** Work instruction **
Please output every record exactly, keeping each line as it is.

** Extracted entries **
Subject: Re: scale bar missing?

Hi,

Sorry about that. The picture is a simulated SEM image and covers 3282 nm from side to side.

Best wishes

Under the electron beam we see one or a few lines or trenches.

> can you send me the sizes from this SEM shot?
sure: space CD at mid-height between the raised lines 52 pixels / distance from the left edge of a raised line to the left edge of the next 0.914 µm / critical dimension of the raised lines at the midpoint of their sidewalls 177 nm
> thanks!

** Expected answer **
Subject: Re: scale bar missing?

Hi,

Sorry about that. The picture is a simulated SEM image and covers 3282 nm from side to side.

Best wishes

Under the electron beam we see one or a few lines or trenches.

> can you send me the sizes from this SEM shot?
sure: space CD at mid-height between the raised lines 52 pixels / distance from the left edge of a raised line to the left edge of the next 0.914 µm / critical dimension of the raised lines at the midpoint of their sidewalls 177 nm
> thanks!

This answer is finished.